BEGIN Dataset extract
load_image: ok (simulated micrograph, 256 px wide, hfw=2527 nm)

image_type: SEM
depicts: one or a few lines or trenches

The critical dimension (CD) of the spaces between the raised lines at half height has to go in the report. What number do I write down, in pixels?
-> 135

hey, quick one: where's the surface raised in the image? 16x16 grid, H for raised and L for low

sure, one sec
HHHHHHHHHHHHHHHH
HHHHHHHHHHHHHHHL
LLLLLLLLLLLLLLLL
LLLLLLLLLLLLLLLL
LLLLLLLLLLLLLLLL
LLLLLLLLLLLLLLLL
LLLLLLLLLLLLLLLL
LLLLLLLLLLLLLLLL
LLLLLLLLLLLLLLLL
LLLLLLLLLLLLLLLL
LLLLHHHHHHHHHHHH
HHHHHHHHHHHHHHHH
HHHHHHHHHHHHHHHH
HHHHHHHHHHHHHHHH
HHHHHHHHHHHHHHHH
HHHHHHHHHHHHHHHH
END Dataset extract

Assignment —
The data must be duplicated exactly, with nothing left out.

Task result —
load_image: ok (simulated micrograph, 256 px wide, hfw=2527 nm)

image_type: SEM
depicts: one or a few lines or trenches

The critical dimension (CD) of the spaces between the raised lines at half height has to go in the report. What number do I write down, in pixels?
-> 135

hey, quick one: where's the surface raised in the image? 16x16 grid, H for raised and L for low

sure, one sec
HHHHHHHHHHHHHHHH
HHHHHHHHHHHHHHHL
LLLLLLLLLLLLLLLL
LLLLLLLLLLLLLLLL
LLLLLLLLLLLLLLLL
LLLLLLLLLLLLLLLL
LLLLLLLLLLLLLLLL
LLLLLLLLLLLLLLLL
LLLLLLLLLLLLLLLL
LLLLLLLLLLLLLLLL
LLLLHHHHHHHHHHHH
HHHHHHHHHHHHHHHH
HHHHHHHHHHHHHHHH
HHHHHHHHHHHHHHHH
HHHHHHHHHHHHHHHH
HHHHHHHHHHHHHHHH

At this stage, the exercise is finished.